— Work order —
Below are some records; print every one of them exactly.

— Given entries —
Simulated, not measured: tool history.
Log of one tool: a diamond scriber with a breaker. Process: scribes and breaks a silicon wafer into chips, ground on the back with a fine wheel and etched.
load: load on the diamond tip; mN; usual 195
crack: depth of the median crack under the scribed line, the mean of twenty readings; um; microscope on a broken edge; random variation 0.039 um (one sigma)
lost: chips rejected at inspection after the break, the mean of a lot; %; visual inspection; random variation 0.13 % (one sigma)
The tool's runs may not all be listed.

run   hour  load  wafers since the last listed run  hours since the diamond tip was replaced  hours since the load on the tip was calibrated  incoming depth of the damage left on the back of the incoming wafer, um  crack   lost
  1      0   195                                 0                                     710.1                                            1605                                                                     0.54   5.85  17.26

— Exercise solution —
Simulated, not measured: tool history.
Log of one tool: a diamond scriber with a breaker. Process: scribes and breaks a silicon wafer into chips, ground on the back with a fine wheel and etched.
load: load on the diamond tip; mN; usual 195
crack: depth of the median crack under the scribed line, the mean of twenty readings; um; microscope on a broken edge; random variation 0.039 um (one sigma)
lost: chips rejected at inspection after the break, the mean of a lot; %; visual inspection; random variation 0.13 % (one sigma)
The tool's runs may not all be listed.

run   hour  load  wafers since the last listed run  hours since the diamond tip was replaced  hours since the load on the tip was calibrated  incoming depth of the damage left on the back of the incoming wafer, um  crack   lost
  1      0   195                                 0                                     710.1                                            1605                                                                     0.54   5.85  17.26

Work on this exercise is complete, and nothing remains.